:: Information provided ::
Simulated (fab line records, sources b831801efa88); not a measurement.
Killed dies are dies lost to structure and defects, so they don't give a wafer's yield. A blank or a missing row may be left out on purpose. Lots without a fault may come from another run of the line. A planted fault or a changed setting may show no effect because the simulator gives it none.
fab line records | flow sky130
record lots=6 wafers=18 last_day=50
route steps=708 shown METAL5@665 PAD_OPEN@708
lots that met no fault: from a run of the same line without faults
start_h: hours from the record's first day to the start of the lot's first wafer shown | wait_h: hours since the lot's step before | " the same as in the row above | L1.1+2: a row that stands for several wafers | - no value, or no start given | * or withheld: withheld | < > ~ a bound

:: Work request ::
Write out all of the records exactly as they stand above.

:: Task result ::
Simulated (fab line records, sources b831801efa88); not a measurement.
Killed dies are dies lost to structure and defects, so they don't give a wafer's yield. A blank or a missing row may be left out on purpose. Lots without a fault may come from another run of the line. A planted fault or a changed setting may show no effect because the simulator gives it none.
fab line records | flow sky130
record lots=6 wafers=18 last_day=50
route steps=708 shown METAL5@665 PAD_OPEN@708
lots that met no fault: from a run of the same line without faults
start_h: hours from the record's first day to the start of the lot's first wafer shown | wait_h: hours since the lot's step before | " the same as in the row above | L1.1+2: a row that stands for several wafers | - no value, or no start given | * or withheld: withheld | < > ~ a bound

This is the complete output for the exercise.